#### [GIVEN INFORMATION]

___

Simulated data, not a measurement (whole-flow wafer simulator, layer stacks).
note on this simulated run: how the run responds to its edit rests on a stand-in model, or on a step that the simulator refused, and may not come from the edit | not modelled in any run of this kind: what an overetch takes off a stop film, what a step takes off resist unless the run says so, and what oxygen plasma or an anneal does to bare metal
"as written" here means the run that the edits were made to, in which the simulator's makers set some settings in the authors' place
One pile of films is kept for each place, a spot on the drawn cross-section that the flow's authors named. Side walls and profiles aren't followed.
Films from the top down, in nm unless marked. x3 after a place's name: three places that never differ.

___

#### [WORK REQUEST]
Set down each line of the material above again, exactly.

#### [EXERCISE RESULT]
Simulated data, not a measurement (whole-flow wafer simulator, layer stacks).
note on this simulated run: how the run responds to its edit rests on a stand-in model, or on a step that the simulator refused, and may not come from the edit | not modelled in any run of this kind: what an overetch takes off a stop film, what a step takes off resist unless the run says so, and what oxygen plasma or an anneal does to bare metal
"as written" here means the run that the edits were made to, in which the simulator's makers set some settings in the authors' place
One pile of films is kept for each place, a spot on the drawn cross-section that the flow's authors named. Side walls and profiles aren't followed.
Films from the top down, in nm unless marked. x3 after a place's name: three places that never differ.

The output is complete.